#### [Action item]
Return the full listing, character for character.

#### [Dataset records]
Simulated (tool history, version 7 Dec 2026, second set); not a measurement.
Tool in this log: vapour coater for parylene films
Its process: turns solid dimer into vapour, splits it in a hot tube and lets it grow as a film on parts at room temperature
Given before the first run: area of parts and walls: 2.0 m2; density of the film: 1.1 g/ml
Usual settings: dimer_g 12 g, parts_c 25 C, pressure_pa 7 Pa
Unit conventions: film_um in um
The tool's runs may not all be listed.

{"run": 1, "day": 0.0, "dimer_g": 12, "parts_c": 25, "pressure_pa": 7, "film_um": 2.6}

#### [Response box]
Simulated (tool history, version 7 Dec 2026, second set); not a measurement.
Tool in this log: vapour coater for parylene films
Its process: turns solid dimer into vapour, splits it in a hot tube and lets it grow as a film on parts at room temperature
Given before the first run: area of parts and walls: 2.0 m2; density of the film: 1.1 g/ml
Usual settings: dimer_g 12 g, parts_c 25 C, pressure_pa 7 Pa
Unit conventions: film_um in um
The tool's runs may not all be listed.

{"run": 1, "day": 0.0, "dimer_g": 12, "parts_c": 25, "pressure_pa": 7, "film_um": 2.6}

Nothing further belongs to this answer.